**Task item:**
Give again, unaltered, the lines of the listing below that run from the line having "nm_per_pixel: 20.6 nm" through the line having "critical dimension of".

**Given entries:**
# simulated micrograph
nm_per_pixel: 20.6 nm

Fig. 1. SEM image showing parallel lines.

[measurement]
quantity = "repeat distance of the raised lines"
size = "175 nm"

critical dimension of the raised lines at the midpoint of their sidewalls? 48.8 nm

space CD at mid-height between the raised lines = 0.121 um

**Written response:**
nm_per_pixel: 20.6 nm

Fig. 1. SEM image showing parallel lines.

[measurement]
quantity = "repeat distance of the raised lines"
size = "175 nm"

critical dimension of the raised lines at the midpoint of their sidewalls? 48.8 nm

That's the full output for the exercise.